▶ **Assigned task**
Below are some entries; write out each one of them exactly.

▶ **Listed records**
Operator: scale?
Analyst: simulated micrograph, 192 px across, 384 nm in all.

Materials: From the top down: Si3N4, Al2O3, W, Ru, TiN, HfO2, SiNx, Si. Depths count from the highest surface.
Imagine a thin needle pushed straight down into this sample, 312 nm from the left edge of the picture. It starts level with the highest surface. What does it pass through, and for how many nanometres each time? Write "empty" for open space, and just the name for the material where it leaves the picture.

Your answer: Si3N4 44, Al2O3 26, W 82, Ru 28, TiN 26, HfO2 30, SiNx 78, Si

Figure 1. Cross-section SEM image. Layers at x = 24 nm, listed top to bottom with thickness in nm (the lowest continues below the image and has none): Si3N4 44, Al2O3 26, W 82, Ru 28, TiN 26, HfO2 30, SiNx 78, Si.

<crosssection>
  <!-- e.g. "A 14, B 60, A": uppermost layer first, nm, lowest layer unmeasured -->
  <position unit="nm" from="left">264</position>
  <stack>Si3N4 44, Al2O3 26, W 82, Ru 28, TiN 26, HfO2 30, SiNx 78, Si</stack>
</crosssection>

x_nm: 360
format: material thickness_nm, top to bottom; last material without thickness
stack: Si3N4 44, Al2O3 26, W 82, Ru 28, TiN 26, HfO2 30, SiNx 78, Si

▶ **Your solution**
Operator: scale?
Analyst: simulated micrograph, 192 px across, 384 nm in all.

Materials: From the top down: Si3N4, Al2O3, W, Ru, TiN, HfO2, SiNx, Si. Depths count from the highest surface.
Imagine a thin needle pushed straight down into this sample, 312 nm from the left edge of the picture. It starts level with the highest surface. What does it pass through, and for how many nanometres each time? Write "empty" for open space, and just the name for the material where it leaves the picture.

Your answer: Si3N4 44, Al2O3 26, W 82, Ru 28, TiN 26, HfO2 30, SiNx 78, Si

Figure 1. Cross-section SEM image. Layers at x = 24 nm, listed top to bottom with thickness in nm (the lowest continues below the image and has none): Si3N4 44, Al2O3 26, W 82, Ru 28, TiN 26, HfO2 30, SiNx 78, Si.

<crosssection>
  <!-- e.g. "A 14, B 60, A": uppermost layer first, nm, lowest layer unmeasured -->
  <position unit="nm" from="left">264</position>
  <stack>Si3N4 44, Al2O3 26, W 82, Ru 28, TiN 26, HfO2 30, SiNx 78, Si</stack>
</crosssection>

x_nm: 360
format: material thickness_nm, top to bottom; last material without thickness
stack: Si3N4 44, Al2O3 26, W 82, Ru 28, TiN 26, HfO2 30, SiNx 78, Si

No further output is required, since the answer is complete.